● **Task item**: I would like you to return all of the records exactly as they stand.

● **Supplied entries**:
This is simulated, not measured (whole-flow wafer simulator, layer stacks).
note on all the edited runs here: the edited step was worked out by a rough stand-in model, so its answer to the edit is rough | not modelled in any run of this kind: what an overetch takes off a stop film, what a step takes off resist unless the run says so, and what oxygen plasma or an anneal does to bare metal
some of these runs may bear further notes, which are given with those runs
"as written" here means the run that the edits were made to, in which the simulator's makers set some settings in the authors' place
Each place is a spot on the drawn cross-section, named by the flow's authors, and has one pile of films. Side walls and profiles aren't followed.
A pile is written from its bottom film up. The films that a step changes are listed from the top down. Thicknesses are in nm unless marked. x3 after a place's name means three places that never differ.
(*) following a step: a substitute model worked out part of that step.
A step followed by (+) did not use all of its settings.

● **Exercise solution**:
This is simulated, not measured (whole-flow wafer simulator, layer stacks).
note on all the edited runs here: the edited step was worked out by a rough stand-in model, so its answer to the edit is rough | not modelled in any run of this kind: what an overetch takes off a stop film, what a step takes off resist unless the run says so, and what oxygen plasma or an anneal does to bare metal
some of these runs may bear further notes, which are given with those runs
"as written" here means the run that the edits were made to, in which the simulator's makers set some settings in the authors' place
Each place is a spot on the drawn cross-section, named by the flow's authors, and has one pile of films. Side walls and profiles aren't followed.
A pile is written from its bottom film up. The films that a step changes are listed from the top down. Thicknesses are in nm unless marked. x3 after a place's name means three places that never differ.
(*) following a step: a substitute model worked out part of that step.
A step followed by (+) did not use all of its settings.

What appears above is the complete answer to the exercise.